---------- DATASET EXCERPTS

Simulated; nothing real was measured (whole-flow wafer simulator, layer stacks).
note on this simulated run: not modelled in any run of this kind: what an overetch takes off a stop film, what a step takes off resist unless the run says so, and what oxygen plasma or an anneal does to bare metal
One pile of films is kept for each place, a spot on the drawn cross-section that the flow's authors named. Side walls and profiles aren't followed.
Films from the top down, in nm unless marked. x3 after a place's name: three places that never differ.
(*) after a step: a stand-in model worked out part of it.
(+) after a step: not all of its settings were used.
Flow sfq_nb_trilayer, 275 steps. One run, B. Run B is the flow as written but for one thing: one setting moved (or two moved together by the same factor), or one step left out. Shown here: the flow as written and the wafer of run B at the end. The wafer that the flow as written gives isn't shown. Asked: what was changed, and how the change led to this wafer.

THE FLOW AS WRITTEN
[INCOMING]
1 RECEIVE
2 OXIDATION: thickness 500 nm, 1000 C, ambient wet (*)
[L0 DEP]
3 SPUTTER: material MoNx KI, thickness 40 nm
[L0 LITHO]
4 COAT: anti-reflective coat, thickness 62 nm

--------------------

- **BRIEF**
Please copy only the lines between the first line of the entries and the line with "(+) after a", keeping those two end lines as well, exactly as written.

- **ANSWER SECTION**
Simulated; nothing real was measured (whole-flow wafer simulator, layer stacks).
note on this simulated run: not modelled in any run of this kind: what an overetch takes off a stop film, what a step takes off resist unless the run says so, and what oxygen plasma or an anneal does to bare metal
One pile of films is kept for each place, a spot on the drawn cross-section that the flow's authors named. Side walls and profiles aren't followed.
Films from the top down, in nm unless marked. x3 after a place's name: three places that never differ.
(*) after a step: a stand-in model worked out part of it.
(+) after a step: not all of its settings were used.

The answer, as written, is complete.